(Beginning of Record set)

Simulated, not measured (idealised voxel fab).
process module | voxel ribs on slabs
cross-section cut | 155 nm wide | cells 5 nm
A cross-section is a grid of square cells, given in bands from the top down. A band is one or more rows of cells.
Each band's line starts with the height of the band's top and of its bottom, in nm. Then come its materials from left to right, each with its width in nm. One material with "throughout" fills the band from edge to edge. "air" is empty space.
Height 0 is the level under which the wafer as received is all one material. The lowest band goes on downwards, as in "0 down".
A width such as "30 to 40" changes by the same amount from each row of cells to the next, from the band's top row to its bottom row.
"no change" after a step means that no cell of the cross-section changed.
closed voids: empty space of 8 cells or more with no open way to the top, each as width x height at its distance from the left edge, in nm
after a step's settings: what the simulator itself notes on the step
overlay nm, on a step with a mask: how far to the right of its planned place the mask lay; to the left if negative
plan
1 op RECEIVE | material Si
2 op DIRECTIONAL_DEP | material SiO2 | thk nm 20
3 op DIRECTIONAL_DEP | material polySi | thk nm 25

(End of Record set)

Starting with the first entry and ending with the last, give all of them again unchanged.

**Answer space**
Simulated, not measured (idealised voxel fab).
process module | voxel ribs on slabs
cross-section cut | 155 nm wide | cells 5 nm
A cross-section is a grid of square cells, given in bands from the top down. A band is one or more rows of cells.
Each band's line starts with the height of the band's top and of its bottom, in nm. Then come its materials from left to right, each with its width in nm. One material with "throughout" fills the band from edge to edge. "air" is empty space.
Height 0 is the level under which the wafer as received is all one material. The lowest band goes on downwards, as in "0 down".
A width such as "30 to 40" changes by the same amount from each row of cells to the next, from the band's top row to its bottom row.
"no change" after a step means that no cell of the cross-section changed.
closed voids: empty space of 8 cells or more with no open way to the top, each as width x height at its distance from the left edge, in nm
after a step's settings: what the simulator itself notes on the step
overlay nm, on a step with a mask: how far to the right of its planned place the mask lay; to the left if negative
plan
1 op RECEIVE | material Si
2 op DIRECTIONAL_DEP | material SiO2 | thk nm 20
3 op DIRECTIONAL_DEP | material polySi | thk nm 25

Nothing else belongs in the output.